(SOURCE INFORMATION begins)

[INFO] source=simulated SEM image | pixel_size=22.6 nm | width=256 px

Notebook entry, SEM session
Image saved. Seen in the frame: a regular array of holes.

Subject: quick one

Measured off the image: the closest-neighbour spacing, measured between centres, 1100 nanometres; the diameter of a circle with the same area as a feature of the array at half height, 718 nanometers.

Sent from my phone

(SOURCE INFORMATION ends)

REQUIREMENT:
Restate the records word for word, leaving nothing out.

REPLY:
[INFO] source=simulated SEM image | pixel_size=22.6 nm | width=256 px

Notebook entry, SEM session
Image saved. Seen in the frame: a regular array of holes.

Subject: quick one

Measured off the image: the closest-neighbour spacing, measured between centres, 1100 nanometres; the diameter of a circle with the same area as a feature of the array at half height, 718 nanometers.

Sent from my phone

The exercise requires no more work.